**Brief**. Only the lines from the beginning of the data below through the line containing "In this document" belong in the response, each copied exactly.

**Raw data**.
▬▬▬▬▬▬▬▬▬▬

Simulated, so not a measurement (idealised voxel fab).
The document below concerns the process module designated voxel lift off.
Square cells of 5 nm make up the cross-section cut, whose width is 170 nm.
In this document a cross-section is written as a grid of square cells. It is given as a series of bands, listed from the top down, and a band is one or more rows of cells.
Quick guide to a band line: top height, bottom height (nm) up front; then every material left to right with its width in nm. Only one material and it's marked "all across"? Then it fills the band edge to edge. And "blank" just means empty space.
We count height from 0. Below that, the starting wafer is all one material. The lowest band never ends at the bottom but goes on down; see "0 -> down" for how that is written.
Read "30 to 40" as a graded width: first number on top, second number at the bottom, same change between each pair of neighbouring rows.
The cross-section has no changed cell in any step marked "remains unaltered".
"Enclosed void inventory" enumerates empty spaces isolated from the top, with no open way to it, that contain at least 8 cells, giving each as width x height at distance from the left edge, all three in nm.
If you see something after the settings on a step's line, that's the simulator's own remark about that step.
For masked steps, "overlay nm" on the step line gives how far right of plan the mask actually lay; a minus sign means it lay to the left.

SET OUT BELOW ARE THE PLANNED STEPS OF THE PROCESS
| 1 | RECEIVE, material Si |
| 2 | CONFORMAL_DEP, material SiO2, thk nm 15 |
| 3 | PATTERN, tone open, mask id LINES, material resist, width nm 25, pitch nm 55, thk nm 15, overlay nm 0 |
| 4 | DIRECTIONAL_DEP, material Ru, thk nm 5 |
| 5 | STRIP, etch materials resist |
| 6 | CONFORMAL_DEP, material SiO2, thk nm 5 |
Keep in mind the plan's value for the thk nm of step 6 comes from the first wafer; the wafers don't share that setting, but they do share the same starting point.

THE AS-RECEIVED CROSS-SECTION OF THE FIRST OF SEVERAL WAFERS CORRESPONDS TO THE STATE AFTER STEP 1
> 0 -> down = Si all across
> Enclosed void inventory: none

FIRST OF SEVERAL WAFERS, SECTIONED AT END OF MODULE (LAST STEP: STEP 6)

▬▬▬▬▬▬▬▬▬▬

**Exercise answer**.
Simulated, so not a measurement (idealised voxel fab).
The document below concerns the process module designated voxel lift off.
Square cells of 5 nm make up the cross-section cut, whose width is 170 nm.
In this document a cross-section is written as a grid of square cells. It is given as a series of bands, listed from the top down, and a band is one or more rows of cells.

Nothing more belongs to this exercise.